+++++

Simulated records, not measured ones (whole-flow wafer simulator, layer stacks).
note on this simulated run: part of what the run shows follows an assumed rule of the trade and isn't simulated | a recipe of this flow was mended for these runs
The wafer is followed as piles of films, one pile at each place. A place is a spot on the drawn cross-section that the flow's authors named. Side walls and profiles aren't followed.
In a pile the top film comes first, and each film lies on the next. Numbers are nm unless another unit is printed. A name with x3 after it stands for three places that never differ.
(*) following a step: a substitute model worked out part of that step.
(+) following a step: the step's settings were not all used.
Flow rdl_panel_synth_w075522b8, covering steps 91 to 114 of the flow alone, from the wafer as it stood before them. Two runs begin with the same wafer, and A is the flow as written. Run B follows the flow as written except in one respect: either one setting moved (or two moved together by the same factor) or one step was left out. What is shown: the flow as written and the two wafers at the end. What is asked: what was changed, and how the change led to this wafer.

+++++

**Work request:**
Would it be possible to reproduce all the entries exactly as they appear above?

**Answer section:**
Simulated records, not measured ones (whole-flow wafer simulator, layer stacks).
note on this simulated run: part of what the run shows follows an assumed rule of the trade and isn't simulated | a recipe of this flow was mended for these runs
The wafer is followed as piles of films, one pile at each place. A place is a spot on the drawn cross-section that the flow's authors named. Side walls and profiles aren't followed.
In a pile the top film comes first, and each film lies on the next. Numbers are nm unless another unit is printed. A name with x3 after it stands for three places that never differ.
(*) following a step: a substitute model worked out part of that step.
(+) following a step: the step's settings were not all used.
Flow rdl_panel_synth_w075522b8, covering steps 91 to 114 of the flow alone, from the wafer as it stood before them. Two runs begin with the same wafer, and A is the flow as written. Run B follows the flow as written except in one respect: either one setting moved (or two moved together by the same factor) or one step was left out. What is shown: the flow as written and the two wafers at the end. What is asked: what was changed, and how the change led to this wafer.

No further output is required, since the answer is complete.